WORK ORDER ::
Beginning at the top of the listing, repeat each line exactly until the line with "etch.depth-nm (the simulator's" has been repeated too.

GIVEN RECORDS ::
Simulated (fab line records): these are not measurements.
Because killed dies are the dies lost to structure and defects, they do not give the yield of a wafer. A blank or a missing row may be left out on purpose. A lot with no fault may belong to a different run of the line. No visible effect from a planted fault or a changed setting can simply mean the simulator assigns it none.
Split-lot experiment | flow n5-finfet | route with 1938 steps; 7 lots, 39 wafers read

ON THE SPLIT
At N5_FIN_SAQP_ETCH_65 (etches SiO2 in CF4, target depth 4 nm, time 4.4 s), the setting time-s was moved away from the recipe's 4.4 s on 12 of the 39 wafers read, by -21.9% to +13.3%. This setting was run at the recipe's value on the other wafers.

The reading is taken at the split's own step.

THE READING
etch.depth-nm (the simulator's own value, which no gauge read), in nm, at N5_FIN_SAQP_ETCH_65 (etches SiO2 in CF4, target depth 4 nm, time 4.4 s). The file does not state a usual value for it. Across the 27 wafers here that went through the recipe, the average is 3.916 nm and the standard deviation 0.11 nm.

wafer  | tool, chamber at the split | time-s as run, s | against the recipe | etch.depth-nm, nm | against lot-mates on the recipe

REPLY ::
Simulated (fab line records): these are not measurements.
Because killed dies are the dies lost to structure and defects, they do not give the yield of a wafer. A blank or a missing row may be left out on purpose. A lot with no fault may belong to a different run of the line. No visible effect from a planted fault or a changed setting can simply mean the simulator assigns it none.
Split-lot experiment | flow n5-finfet | route with 1938 steps; 7 lots, 39 wafers read

ON THE SPLIT
At N5_FIN_SAQP_ETCH_65 (etches SiO2 in CF4, target depth 4 nm, time 4.4 s), the setting time-s was moved away from the recipe's 4.4 s on 12 of the 39 wafers read, by -21.9% to +13.3%. This setting was run at the recipe's value on the other wafers.

The reading is taken at the split's own step.

THE READING
etch.depth-nm (the simulator's own value, which no gauge read), in nm, at N5_FIN_SAQP_ETCH_65 (etches SiO2 in CF4, target depth 4 nm, time 4.4 s). The file does not state a usual value for it. Across the 27 wafers here that went through the recipe, the average is 3.916 nm and the standard deviation 0.11 nm.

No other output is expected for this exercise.